— Work item —
Every line from the top of the material through the line holding "B1: film thickness" should be copied exactly, and only those lines.

— Source information —
=== Begin Enclosure ===

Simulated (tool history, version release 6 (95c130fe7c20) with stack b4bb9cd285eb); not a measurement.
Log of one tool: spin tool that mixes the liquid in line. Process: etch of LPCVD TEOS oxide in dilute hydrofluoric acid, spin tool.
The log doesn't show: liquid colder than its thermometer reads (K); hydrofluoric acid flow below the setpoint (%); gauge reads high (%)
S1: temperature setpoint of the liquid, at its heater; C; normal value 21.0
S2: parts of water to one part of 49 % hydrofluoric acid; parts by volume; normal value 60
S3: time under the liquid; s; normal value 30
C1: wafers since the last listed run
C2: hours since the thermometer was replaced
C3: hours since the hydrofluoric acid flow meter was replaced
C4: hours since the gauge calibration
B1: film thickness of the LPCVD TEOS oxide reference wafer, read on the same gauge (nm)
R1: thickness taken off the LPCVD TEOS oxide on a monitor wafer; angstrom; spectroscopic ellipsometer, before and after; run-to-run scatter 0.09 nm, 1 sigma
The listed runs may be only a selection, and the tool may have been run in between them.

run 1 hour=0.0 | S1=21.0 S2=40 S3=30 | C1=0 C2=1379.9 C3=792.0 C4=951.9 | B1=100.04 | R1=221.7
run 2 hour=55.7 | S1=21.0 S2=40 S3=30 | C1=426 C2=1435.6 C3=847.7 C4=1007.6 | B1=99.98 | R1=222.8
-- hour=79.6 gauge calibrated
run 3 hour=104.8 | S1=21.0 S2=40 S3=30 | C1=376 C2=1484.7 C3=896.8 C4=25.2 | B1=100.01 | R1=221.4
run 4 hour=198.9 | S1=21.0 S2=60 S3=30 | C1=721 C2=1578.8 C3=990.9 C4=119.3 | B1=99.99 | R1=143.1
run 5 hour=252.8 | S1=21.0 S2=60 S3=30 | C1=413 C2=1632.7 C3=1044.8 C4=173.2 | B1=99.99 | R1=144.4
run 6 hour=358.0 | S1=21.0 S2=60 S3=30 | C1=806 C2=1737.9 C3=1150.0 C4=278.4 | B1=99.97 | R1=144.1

=== End Enclosure ===

— Problem solution —
Simulated (tool history, version release 6 (95c130fe7c20) with stack b4bb9cd285eb); not a measurement.
Log of one tool: spin tool that mixes the liquid in line. Process: etch of LPCVD TEOS oxide in dilute hydrofluoric acid, spin tool.
The log doesn't show: liquid colder than its thermometer reads (K); hydrofluoric acid flow below the setpoint (%); gauge reads high (%)
S1: temperature setpoint of the liquid, at its heater; C; normal value 21.0
S2: parts of water to one part of 49 % hydrofluoric acid; parts by volume; normal value 60
S3: time under the liquid; s; normal value 30
C1: wafers since the last listed run
C2: hours since the thermometer was replaced
C3: hours since the hydrofluoric acid flow meter was replaced
C4: hours since the gauge calibration
B1: film thickness of the LPCVD TEOS oxide reference wafer, read on the same gauge (nm)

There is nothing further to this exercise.